Start with the first line of the material. Repeat each line exactly through the one that contains "The record holds".

═══ DATA SHOWN
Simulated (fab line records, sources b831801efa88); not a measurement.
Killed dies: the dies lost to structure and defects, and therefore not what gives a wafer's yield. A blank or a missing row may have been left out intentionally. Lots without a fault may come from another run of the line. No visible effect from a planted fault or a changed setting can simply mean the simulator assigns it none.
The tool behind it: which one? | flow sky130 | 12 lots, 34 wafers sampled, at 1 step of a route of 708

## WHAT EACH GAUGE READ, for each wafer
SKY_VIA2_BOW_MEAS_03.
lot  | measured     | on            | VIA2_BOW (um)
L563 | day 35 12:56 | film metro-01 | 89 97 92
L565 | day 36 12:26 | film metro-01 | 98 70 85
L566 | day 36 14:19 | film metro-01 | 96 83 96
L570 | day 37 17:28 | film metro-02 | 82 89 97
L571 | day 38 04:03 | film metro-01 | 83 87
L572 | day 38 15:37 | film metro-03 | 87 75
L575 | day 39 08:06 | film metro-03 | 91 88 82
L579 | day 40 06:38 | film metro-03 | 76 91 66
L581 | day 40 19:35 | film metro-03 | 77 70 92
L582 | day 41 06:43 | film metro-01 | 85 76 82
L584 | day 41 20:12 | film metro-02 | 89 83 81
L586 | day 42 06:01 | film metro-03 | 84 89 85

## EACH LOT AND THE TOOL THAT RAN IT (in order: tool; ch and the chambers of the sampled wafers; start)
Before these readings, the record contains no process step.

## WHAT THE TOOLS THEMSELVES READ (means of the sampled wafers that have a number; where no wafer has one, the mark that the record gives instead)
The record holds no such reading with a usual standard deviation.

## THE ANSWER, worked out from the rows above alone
══════

**RESPONSE**
Simulated (fab line records, sources b831801efa88); not a measurement.
Killed dies: the dies lost to structure and defects, and therefore not what gives a wafer's yield. A blank or a missing row may have been left out intentionally. Lots without a fault may come from another run of the line. No visible effect from a planted fault or a changed setting can simply mean the simulator assigns it none.
The tool behind it: which one? | flow sky130 | 12 lots, 34 wafers sampled, at 1 step of a route of 708

## WHAT EACH GAUGE READ, for each wafer
SKY_VIA2_BOW_MEAS_03.
lot  | measured     | on            | VIA2_BOW (um)
L563 | day 35 12:56 | film metro-01 | 89 97 92
L565 | day 36 12:26 | film metro-01 | 98 70 85
L566 | day 36 14:19 | film metro-01 | 96 83 96
L570 | day 37 17:28 | film metro-02 | 82 89 97
L571 | day 38 04:03 | film metro-01 | 83 87
L572 | day 38 15:37 | film metro-03 | 87 75
L575 | day 39 08:06 | film metro-03 | 91 88 82
L579 | day 40 06:38 | film metro-03 | 76 91 66
L581 | day 40 19:35 | film metro-03 | 77 70 92
L582 | day 41 06:43 | film metro-01 | 85 76 82
L584 | day 41 20:12 | film metro-02 | 89 83 81
L586 | day 42 06:01 | film metro-03 | 84 89 85

## EACH LOT AND THE TOOL THAT RAN IT (in order: tool; ch and the chambers of the sampled wafers; start)
Before these readings, the record contains no process step.

## WHAT THE TOOLS THEMSELVES READ (means of the sampled wafers that have a number; where no wafer has one, the mark that the record gives instead)
The record holds no such reading with a usual standard deviation.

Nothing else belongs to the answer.